(Records provided Opens)

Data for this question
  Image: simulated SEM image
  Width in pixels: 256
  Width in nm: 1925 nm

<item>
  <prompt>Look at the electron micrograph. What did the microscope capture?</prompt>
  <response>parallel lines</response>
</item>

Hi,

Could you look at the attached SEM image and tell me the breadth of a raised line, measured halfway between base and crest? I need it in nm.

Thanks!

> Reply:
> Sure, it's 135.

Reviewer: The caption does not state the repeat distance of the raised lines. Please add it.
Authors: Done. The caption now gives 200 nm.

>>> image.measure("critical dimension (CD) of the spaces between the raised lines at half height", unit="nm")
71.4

(Records provided Closes)

_Work task_
Look at the material above and copy, word for word, its lines from the first through the one containing "Could you look".

_Exercise answer_
Data for this question
  Image: simulated SEM image
  Width in pixels: 256
  Width in nm: 1925 nm

<item>
  <prompt>Look at the electron micrograph. What did the microscope capture?</prompt>
  <response>parallel lines</response>
</item>

Hi,

Could you look at the attached SEM image and tell me the breadth of a raised line, measured halfway between base and crest? I need it in nm.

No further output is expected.